EXERCISE -> Would you restate word for word the lines of the listing, beginning at the first and ending with the line that holds "Normal settings on"?

== Segment start ==
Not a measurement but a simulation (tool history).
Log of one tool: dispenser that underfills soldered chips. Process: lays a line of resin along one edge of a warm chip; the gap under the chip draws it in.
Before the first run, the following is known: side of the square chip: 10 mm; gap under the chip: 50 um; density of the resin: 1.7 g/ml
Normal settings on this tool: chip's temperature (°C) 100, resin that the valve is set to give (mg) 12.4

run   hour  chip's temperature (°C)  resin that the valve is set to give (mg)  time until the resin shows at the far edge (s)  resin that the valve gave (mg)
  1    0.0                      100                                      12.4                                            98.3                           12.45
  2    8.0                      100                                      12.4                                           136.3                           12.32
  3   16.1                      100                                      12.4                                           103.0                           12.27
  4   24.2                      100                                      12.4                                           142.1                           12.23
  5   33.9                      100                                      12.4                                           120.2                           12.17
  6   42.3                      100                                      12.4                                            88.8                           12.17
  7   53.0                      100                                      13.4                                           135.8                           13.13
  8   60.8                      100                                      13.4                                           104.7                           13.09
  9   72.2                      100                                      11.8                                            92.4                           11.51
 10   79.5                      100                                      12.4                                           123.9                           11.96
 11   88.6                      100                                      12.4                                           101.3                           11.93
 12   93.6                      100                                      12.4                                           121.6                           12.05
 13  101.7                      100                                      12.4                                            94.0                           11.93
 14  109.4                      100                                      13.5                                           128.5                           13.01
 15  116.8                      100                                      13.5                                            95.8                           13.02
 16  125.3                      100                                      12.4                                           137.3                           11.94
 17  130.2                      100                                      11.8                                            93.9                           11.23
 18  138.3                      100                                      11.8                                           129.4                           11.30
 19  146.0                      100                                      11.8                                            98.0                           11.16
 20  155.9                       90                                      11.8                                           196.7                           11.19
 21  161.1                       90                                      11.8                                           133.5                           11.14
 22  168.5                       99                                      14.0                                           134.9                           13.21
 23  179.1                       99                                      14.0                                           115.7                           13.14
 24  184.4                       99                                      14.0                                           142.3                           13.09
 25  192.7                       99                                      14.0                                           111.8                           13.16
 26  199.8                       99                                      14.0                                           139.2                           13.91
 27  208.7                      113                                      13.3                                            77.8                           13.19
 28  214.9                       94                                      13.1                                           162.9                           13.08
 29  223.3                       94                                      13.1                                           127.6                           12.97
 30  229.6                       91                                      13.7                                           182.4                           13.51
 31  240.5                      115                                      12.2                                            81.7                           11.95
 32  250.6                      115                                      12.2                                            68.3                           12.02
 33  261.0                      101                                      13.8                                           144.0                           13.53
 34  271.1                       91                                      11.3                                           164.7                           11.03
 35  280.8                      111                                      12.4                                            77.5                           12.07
== Segment end ==

ANSWER SPACE ->
Not a measurement but a simulation (tool history).
Log of one tool: dispenser that underfills soldered chips. Process: lays a line of resin along one edge of a warm chip; the gap under the chip draws it in.
Before the first run, the following is known: side of the square chip: 10 mm; gap under the chip: 50 um; density of the resin: 1.7 g/ml
Normal settings on this tool: chip's temperature (°C) 100, resin that the valve is set to give (mg) 12.4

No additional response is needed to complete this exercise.